* _Available data_
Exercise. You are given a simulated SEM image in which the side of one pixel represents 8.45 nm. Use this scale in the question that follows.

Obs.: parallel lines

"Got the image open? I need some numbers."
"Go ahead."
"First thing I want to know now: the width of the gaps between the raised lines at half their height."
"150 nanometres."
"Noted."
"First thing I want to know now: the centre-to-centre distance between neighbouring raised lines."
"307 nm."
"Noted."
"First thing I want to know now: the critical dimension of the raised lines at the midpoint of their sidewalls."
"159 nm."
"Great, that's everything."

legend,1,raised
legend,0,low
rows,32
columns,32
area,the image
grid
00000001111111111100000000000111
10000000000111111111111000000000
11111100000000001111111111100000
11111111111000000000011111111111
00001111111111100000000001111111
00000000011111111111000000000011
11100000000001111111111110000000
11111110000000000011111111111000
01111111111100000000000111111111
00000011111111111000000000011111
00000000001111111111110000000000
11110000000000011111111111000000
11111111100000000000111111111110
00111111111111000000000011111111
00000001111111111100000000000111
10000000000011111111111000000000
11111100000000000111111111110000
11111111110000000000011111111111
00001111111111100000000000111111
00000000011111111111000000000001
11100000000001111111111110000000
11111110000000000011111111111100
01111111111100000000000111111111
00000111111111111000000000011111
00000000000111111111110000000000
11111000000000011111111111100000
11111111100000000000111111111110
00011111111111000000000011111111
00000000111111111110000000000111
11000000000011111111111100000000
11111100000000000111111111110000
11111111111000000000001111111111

* _Task item_
Among the entries above, find the line with "11110000000000011111111111000000" and the line with "11111000000000011111111111100000"; give again exactly these two lines and all lines between them.

* _Answer box_
11110000000000011111111111000000
11111111100000000000111111111110
00111111111111000000000011111111
00000001111111111100000000000111
10000000000011111111111000000000
11111100000000000111111111110000
11111111110000000000011111111111
00001111111111100000000000111111
00000000011111111111000000000001
11100000000001111111111110000000
11111110000000000011111111111100
01111111111100000000000111111111
00000111111111111000000000011111
00000000000111111111110000000000
11111000000000011111111111100000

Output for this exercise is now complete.